Below are lines of data, and only some are wanted. Please repeat exactly those from the line that has "step 10, DEVELOP" through the line that has "step 12, ETCH".

* * * *

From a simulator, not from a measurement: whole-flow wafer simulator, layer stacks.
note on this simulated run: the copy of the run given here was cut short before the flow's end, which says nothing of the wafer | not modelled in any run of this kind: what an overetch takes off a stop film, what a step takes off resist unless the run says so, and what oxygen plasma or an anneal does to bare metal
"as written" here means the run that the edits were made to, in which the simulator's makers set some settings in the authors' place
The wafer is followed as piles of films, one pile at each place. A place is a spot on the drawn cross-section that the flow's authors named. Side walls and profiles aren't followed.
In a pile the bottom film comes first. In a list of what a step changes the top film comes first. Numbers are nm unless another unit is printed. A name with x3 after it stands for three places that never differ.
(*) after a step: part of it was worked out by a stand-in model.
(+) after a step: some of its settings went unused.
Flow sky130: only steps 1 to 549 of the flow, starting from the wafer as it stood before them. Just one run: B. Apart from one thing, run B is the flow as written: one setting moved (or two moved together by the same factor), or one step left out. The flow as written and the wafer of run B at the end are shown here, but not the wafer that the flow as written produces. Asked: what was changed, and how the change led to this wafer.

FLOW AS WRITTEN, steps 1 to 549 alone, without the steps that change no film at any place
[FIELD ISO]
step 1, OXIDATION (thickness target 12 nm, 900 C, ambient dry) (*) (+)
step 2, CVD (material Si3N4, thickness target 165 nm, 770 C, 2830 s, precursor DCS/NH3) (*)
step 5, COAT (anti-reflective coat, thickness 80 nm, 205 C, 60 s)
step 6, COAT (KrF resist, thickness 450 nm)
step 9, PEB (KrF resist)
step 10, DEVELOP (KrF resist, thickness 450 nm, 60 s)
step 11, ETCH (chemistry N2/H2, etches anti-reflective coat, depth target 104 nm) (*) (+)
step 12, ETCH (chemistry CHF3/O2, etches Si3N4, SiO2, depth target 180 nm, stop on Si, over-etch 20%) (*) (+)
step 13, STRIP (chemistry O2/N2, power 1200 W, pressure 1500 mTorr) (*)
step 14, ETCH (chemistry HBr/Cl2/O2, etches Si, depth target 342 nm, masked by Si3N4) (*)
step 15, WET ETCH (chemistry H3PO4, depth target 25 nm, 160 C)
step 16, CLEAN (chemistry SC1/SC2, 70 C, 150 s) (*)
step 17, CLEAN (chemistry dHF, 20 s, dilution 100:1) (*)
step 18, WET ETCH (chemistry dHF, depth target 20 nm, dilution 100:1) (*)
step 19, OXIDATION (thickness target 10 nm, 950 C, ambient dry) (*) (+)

* * * *

Solution
step 10, DEVELOP (KrF resist, thickness 450 nm, 60 s)
step 11, ETCH (chemistry N2/H2, etches anti-reflective coat, depth target 104 nm) (*) (+)
step 12, ETCH (chemistry CHF3/O2, etches Si3N4, SiO2, depth target 180 nm, stop on Si, over-etch 20%) (*) (+)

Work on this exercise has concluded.